**EXCERPTED RECORDS:**
• • • • •
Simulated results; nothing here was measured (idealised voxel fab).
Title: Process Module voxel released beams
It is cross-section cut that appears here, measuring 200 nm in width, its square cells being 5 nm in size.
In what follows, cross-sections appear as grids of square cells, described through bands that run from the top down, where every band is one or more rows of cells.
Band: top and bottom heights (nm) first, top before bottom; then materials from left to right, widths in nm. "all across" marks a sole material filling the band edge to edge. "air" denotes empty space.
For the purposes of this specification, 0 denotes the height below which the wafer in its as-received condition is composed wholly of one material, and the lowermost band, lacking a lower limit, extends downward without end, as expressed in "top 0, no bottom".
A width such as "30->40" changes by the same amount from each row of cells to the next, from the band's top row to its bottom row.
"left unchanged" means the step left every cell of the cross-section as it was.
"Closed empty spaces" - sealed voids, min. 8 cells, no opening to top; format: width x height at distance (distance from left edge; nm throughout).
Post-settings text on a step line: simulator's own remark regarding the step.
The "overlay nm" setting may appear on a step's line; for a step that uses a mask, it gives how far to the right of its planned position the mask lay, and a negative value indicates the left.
• • • • •

**WORK ORDER:** Write all the data out again, word for word.

**EXERCISE RESPONSE:**
Simulated results; nothing here was measured (idealised voxel fab).
Title: Process Module voxel released beams
It is cross-section cut that appears here, measuring 200 nm in width, its square cells being 5 nm in size.
In what follows, cross-sections appear as grids of square cells, described through bands that run from the top down, where every band is one or more rows of cells.
Band: top and bottom heights (nm) first, top before bottom; then materials from left to right, widths in nm. "all across" marks a sole material filling the band edge to edge. "air" denotes empty space.
For the purposes of this specification, 0 denotes the height below which the wafer in its as-received condition is composed wholly of one material, and the lowermost band, lacking a lower limit, extends downward without end, as expressed in "top 0, no bottom".
A width such as "30->40" changes by the same amount from each row of cells to the next, from the band's top row to its bottom row.
"left unchanged" means the step left every cell of the cross-section as it was.
"Closed empty spaces" - sealed voids, min. 8 cells, no opening to top; format: width x height at distance (distance from left edge; nm throughout).
Post-settings text on a step line: simulator's own remark regarding the step.
The "overlay nm" setting may appear on a step's line; for a step that uses a mask, it gives how far to the right of its planned position the mask lay, and a negative value indicates the left.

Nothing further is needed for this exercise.